Data supplied:
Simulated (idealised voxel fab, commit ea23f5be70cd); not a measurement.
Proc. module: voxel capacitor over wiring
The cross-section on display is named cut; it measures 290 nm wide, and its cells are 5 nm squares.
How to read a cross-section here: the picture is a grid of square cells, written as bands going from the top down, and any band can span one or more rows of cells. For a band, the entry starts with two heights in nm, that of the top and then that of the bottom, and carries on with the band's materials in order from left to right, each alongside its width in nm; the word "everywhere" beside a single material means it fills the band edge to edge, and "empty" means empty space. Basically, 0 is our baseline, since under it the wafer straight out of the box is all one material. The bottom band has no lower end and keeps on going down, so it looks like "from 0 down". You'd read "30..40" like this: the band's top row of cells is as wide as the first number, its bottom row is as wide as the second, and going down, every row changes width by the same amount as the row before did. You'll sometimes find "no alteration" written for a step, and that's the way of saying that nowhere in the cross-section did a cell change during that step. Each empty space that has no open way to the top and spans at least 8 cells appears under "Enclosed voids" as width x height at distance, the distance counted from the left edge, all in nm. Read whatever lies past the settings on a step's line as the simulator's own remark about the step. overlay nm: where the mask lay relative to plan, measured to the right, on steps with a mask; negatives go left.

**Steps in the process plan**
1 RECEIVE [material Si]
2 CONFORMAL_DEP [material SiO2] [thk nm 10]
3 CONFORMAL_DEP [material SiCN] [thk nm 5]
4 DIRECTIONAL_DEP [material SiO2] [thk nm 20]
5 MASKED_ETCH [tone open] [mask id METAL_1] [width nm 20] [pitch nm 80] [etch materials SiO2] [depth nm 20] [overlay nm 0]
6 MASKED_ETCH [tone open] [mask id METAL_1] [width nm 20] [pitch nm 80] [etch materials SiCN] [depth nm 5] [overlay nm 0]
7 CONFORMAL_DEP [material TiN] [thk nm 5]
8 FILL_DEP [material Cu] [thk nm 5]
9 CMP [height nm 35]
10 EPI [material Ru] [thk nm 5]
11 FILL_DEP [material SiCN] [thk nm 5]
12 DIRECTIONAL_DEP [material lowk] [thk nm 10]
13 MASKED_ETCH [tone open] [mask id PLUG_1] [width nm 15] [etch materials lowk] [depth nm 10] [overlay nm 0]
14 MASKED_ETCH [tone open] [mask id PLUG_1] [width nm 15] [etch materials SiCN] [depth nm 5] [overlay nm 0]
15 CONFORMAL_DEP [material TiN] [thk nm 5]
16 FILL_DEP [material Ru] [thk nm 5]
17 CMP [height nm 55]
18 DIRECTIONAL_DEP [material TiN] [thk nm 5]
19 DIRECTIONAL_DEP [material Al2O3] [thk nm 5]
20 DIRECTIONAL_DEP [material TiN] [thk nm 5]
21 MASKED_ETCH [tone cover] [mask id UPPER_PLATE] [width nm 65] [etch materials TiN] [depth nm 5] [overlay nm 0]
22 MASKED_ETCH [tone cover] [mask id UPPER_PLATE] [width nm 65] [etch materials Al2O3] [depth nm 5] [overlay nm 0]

Activity: Write out the records above exactly, from the opening line to the line with "The cross-section on", including both, with nothing added.

Answer area:
Simulated (idealised voxel fab, commit ea23f5be70cd); not a measurement.
Proc. module: voxel capacitor over wiring
The cross-section on display is named cut; it measures 290 nm wide, and its cells are 5 nm squares.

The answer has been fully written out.